● **Task item**: Restate the records in full, so that each line matches the original exactly.

┄┄┄┄┄┄

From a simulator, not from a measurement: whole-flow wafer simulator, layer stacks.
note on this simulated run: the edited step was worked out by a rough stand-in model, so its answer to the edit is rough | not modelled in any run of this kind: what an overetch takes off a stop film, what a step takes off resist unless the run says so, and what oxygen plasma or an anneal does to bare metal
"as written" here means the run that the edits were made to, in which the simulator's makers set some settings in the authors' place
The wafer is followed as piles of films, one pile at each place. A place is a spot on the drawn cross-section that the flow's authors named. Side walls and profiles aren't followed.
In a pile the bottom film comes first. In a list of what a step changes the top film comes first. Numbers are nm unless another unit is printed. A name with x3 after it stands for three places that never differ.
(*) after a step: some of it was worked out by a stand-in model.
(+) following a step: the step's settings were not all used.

┄┄┄┄┄┄

● **Written answer**:
From a simulator, not from a measurement: whole-flow wafer simulator, layer stacks.
note on this simulated run: the edited step was worked out by a rough stand-in model, so its answer to the edit is rough | not modelled in any run of this kind: what an overetch takes off a stop film, what a step takes off resist unless the run says so, and what oxygen plasma or an anneal does to bare metal
"as written" here means the run that the edits were made to, in which the simulator's makers set some settings in the authors' place
The wafer is followed as piles of films, one pile at each place. A place is a spot on the drawn cross-section that the flow's authors named. Side walls and profiles aren't followed.
In a pile the bottom film comes first. In a list of what a step changes the top film comes first. Numbers are nm unless another unit is printed. A name with x3 after it stands for three places that never differ.
(*) after a step: some of it was worked out by a stand-in model.
(+) following a step: the step's settings were not all used.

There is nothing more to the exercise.